## Listed records
((
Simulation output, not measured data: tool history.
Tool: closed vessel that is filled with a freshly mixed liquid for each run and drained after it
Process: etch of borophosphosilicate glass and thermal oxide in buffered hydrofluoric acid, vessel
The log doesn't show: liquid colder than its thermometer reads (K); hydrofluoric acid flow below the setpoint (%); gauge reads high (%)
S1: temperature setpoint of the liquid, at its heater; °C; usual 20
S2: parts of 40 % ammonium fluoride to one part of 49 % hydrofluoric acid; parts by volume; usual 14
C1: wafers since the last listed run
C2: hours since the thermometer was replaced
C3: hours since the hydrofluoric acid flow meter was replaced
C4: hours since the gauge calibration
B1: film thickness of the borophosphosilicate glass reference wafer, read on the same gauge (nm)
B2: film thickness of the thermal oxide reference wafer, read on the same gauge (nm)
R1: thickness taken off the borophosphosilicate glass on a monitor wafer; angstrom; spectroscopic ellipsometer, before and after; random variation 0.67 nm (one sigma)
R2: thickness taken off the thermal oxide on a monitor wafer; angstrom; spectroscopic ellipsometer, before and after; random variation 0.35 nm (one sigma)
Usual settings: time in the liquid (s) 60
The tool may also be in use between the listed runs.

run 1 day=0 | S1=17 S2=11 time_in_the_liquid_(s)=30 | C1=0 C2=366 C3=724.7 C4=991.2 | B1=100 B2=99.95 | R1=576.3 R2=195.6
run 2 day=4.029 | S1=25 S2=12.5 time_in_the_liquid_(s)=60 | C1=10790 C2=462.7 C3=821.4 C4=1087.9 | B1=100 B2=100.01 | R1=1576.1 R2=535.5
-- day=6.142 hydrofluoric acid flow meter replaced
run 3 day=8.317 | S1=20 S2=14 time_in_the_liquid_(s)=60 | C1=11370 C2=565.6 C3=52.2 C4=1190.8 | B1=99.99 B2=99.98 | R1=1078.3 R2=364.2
))

Output each line exactly, from the first line of the data down to the line that contains "-- day=6.142 hydrofluoric", both included.

## Response
Simulation output, not measured data: tool history.
Tool: closed vessel that is filled with a freshly mixed liquid for each run and drained after it
Process: etch of borophosphosilicate glass and thermal oxide in buffered hydrofluoric acid, vessel
The log doesn't show: liquid colder than its thermometer reads (K); hydrofluoric acid flow below the setpoint (%); gauge reads high (%)
S1: temperature setpoint of the liquid, at its heater; °C; usual 20
S2: parts of 40 % ammonium fluoride to one part of 49 % hydrofluoric acid; parts by volume; usual 14
C1: wafers since the last listed run
C2: hours since the thermometer was replaced
C3: hours since the hydrofluoric acid flow meter was replaced
C4: hours since the gauge calibration
B1: film thickness of the borophosphosilicate glass reference wafer, read on the same gauge (nm)
B2: film thickness of the thermal oxide reference wafer, read on the same gauge (nm)
R1: thickness taken off the borophosphosilicate glass on a monitor wafer; angstrom; spectroscopic ellipsometer, before and after; random variation 0.67 nm (one sigma)
R2: thickness taken off the thermal oxide on a monitor wafer; angstrom; spectroscopic ellipsometer, before and after; random variation 0.35 nm (one sigma)
Usual settings: time in the liquid (s) 60
The tool may also be in use between the listed runs.

run 1 day=0 | S1=17 S2=11 time_in_the_liquid_(s)=30 | C1=0 C2=366 C3=724.7 C4=991.2 | B1=100 B2=99.95 | R1=576.3 R2=195.6
run 2 day=4.029 | S1=25 S2=12.5 time_in_the_liquid_(s)=60 | C1=10790 C2=462.7 C3=821.4 C4=1087.9 | B1=100 B2=100.01 | R1=1576.1 R2=535.5
-- day=6.142 hydrofluoric acid flow meter replaced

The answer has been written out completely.